> DATA SHOWN
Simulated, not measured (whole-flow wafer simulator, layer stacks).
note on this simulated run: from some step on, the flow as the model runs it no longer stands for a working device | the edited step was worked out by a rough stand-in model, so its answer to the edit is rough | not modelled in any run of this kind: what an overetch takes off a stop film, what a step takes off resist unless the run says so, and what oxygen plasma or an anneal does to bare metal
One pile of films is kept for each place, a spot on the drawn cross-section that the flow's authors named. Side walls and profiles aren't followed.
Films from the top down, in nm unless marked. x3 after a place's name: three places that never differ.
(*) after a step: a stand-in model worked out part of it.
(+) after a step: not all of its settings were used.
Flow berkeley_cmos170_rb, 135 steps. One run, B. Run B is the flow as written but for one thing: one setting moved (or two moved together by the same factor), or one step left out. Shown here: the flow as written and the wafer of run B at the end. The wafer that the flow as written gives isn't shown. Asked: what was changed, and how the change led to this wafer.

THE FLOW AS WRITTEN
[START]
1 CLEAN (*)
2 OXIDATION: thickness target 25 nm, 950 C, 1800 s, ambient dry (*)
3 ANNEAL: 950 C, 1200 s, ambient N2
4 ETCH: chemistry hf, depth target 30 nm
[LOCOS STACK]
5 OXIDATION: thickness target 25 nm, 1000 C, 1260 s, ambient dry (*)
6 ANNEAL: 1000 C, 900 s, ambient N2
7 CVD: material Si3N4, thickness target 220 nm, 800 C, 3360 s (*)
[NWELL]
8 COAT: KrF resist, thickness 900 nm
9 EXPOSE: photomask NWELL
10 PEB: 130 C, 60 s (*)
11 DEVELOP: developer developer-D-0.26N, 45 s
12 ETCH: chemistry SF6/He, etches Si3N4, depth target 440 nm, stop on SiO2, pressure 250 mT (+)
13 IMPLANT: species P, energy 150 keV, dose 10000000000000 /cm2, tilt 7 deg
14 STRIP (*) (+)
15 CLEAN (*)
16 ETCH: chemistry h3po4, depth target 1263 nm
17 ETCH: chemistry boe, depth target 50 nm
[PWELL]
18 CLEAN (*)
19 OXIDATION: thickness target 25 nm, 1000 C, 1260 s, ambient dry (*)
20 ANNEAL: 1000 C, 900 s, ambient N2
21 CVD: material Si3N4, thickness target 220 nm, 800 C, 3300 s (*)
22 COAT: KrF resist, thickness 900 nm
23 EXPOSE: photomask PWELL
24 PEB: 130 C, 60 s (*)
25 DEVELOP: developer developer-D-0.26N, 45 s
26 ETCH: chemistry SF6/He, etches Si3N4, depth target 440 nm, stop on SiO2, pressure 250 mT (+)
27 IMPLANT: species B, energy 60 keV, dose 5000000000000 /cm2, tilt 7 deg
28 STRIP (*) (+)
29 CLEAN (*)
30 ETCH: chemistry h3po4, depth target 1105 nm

> WORK ORDER
Starting with the first line of the listing above, copy each line exactly until you have copied the line containing "(+) after a". Stop there.

> WRITTEN RESPONSE
Simulated, not measured (whole-flow wafer simulator, layer stacks).
note on this simulated run: from some step on, the flow as the model runs it no longer stands for a working device | the edited step was worked out by a rough stand-in model, so its answer to the edit is rough | not modelled in any run of this kind: what an overetch takes off a stop film, what a step takes off resist unless the run says so, and what oxygen plasma or an anneal does to bare metal
One pile of films is kept for each place, a spot on the drawn cross-section that the flow's authors named. Side walls and profiles aren't followed.
Films from the top down, in nm unless marked. x3 after a place's name: three places that never differ.
(*) after a step: a stand-in model worked out part of it.
(+) after a step: not all of its settings were used.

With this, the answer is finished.